### Work request
Your answer must consist of exactly the lines below, starting with the line with "S1: heater temperature" and going on through the line with "Side by side, 5", and nothing else.

### Entries supplied
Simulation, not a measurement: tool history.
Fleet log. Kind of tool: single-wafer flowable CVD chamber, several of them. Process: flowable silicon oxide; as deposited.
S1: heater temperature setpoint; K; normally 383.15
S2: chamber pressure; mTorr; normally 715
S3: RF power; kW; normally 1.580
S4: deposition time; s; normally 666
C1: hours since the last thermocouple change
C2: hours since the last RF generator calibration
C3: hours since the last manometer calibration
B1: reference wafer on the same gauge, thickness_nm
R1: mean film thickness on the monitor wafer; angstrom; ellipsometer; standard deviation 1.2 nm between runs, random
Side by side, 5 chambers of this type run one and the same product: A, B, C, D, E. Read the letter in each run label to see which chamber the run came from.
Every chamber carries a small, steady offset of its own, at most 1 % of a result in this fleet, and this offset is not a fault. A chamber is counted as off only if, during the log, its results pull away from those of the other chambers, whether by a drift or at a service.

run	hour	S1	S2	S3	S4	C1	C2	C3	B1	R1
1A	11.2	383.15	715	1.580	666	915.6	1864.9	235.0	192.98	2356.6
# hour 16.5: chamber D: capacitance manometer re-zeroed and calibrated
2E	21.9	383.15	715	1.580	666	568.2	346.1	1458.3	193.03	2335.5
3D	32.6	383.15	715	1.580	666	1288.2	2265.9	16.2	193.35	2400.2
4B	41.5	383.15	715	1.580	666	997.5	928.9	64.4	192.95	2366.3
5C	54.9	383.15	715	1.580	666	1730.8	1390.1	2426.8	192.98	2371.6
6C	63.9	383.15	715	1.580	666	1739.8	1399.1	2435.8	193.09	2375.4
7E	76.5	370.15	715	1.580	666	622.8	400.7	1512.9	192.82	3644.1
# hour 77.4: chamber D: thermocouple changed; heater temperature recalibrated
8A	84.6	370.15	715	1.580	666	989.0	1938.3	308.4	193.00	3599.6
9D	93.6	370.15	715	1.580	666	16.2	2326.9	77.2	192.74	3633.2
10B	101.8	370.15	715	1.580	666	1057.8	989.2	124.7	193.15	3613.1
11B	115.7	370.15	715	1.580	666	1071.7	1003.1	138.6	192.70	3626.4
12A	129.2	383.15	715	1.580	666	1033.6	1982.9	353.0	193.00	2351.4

### Exercise result
S1: heater temperature setpoint; K; normally 383.15
S2: chamber pressure; mTorr; normally 715
S3: RF power; kW; normally 1.580
S4: deposition time; s; normally 666
C1: hours since the last thermocouple change
C2: hours since the last RF generator calibration
C3: hours since the last manometer calibration
B1: reference wafer on the same gauge, thickness_nm
R1: mean film thickness on the monitor wafer; angstrom; ellipsometer; standard deviation 1.2 nm between runs, random
Side by side, 5 chambers of this type run one and the same product: A, B, C, D, E. Read the letter in each run label to see which chamber the run came from.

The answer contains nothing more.